§ Brief
Up to and including the line that contains "Label -> a regular array of holes", reproduce every line exactly, beginning with the first line below.

□ □ □
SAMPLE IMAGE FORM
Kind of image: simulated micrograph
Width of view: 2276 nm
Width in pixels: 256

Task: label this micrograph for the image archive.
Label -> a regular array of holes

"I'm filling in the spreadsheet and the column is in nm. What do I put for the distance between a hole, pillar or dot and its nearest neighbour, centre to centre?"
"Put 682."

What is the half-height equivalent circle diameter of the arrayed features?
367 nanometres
□ □ □

§ Written solution
SAMPLE IMAGE FORM
Kind of image: simulated micrograph
Width of view: 2276 nm
Width in pixels: 256

Task: label this micrograph for the image archive.
Label -> a regular array of holes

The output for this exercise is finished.